Data under study.
________________________________________

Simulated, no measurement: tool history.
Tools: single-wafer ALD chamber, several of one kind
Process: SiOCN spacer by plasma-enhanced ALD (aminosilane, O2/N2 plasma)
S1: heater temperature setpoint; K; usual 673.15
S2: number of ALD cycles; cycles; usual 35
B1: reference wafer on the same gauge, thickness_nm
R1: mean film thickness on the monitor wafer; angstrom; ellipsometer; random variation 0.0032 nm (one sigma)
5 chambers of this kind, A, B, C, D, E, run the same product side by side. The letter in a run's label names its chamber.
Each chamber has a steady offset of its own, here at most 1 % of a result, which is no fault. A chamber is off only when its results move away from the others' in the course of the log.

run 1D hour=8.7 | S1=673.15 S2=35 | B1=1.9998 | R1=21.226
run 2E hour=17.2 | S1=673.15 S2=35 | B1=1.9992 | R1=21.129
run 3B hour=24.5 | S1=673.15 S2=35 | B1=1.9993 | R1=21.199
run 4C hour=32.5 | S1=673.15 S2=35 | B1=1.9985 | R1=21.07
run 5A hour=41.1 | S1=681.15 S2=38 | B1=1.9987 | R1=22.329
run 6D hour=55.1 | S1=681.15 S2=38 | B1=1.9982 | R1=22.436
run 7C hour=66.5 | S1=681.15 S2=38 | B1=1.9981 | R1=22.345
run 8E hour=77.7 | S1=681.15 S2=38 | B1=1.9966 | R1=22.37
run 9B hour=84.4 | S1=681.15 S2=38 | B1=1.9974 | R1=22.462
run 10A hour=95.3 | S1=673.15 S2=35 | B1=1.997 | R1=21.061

________________________________________

Task item. Please output all of the entries without changing a single character.

Expected answer.
Simulated, no measurement: tool history.
Tools: single-wafer ALD chamber, several of one kind
Process: SiOCN spacer by plasma-enhanced ALD (aminosilane, O2/N2 plasma)
S1: heater temperature setpoint; K; usual 673.15
S2: number of ALD cycles; cycles; usual 35
B1: reference wafer on the same gauge, thickness_nm
R1: mean film thickness on the monitor wafer; angstrom; ellipsometer; random variation 0.0032 nm (one sigma)
5 chambers of this kind, A, B, C, D, E, run the same product side by side. The letter in a run's label names its chamber.
Each chamber has a steady offset of its own, here at most 1 % of a result, which is no fault. A chamber is off only when its results move away from the others' in the course of the log.

run 1D hour=8.7 | S1=673.15 S2=35 | B1=1.9998 | R1=21.226
run 2E hour=17.2 | S1=673.15 S2=35 | B1=1.9992 | R1=21.129
run 3B hour=24.5 | S1=673.15 S2=35 | B1=1.9993 | R1=21.199
run 4C hour=32.5 | S1=673.15 S2=35 | B1=1.9985 | R1=21.07
run 5A hour=41.1 | S1=681.15 S2=38 | B1=1.9987 | R1=22.329
run 6D hour=55.1 | S1=681.15 S2=38 | B1=1.9982 | R1=22.436
run 7C hour=66.5 | S1=681.15 S2=38 | B1=1.9981 | R1=22.345
run 8E hour=77.7 | S1=681.15 S2=38 | B1=1.9966 | R1=22.37
run 9B hour=84.4 | S1=681.15 S2=38 | B1=1.9974 | R1=22.462
run 10A hour=95.3 | S1=673.15 S2=35 | B1=1.997 | R1=21.061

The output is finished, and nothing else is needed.